• _Raw data_:
-=-=-

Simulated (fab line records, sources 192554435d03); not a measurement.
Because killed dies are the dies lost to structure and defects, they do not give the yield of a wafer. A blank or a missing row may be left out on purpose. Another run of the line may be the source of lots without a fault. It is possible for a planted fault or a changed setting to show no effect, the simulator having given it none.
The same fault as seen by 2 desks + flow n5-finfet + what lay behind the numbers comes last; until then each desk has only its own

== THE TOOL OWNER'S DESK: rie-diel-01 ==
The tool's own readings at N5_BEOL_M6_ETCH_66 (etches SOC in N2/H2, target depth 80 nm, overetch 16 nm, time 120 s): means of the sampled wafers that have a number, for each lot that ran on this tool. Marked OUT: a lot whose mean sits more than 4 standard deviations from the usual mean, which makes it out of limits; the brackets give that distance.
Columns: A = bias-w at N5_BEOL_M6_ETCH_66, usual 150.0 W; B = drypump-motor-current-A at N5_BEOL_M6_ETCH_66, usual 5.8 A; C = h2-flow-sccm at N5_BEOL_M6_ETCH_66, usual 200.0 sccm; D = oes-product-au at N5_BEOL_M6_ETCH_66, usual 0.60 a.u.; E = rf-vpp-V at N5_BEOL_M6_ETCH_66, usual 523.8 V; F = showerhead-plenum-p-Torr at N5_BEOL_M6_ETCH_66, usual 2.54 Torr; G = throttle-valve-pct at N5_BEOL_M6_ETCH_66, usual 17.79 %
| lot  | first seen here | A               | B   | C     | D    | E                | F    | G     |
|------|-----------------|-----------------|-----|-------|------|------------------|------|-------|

-=-=-

• _Work request_: Starting at the line above that contains "The same fault", repeat each line exactly up to and including the line that contains "The tool's own", and stop there.

• _Response box_:
The same fault as seen by 2 desks + flow n5-finfet + what lay behind the numbers comes last; until then each desk has only its own

== THE TOOL OWNER'S DESK: rie-diel-01 ==
The tool's own readings at N5_BEOL_M6_ETCH_66 (etches SOC in N2/H2, target depth 80 nm, overetch 16 nm, time 120 s): means of the sampled wafers that have a number, for each lot that ran on this tool. Marked OUT: a lot whose mean sits more than 4 standard deviations from the usual mean, which makes it out of limits; the brackets give that distance.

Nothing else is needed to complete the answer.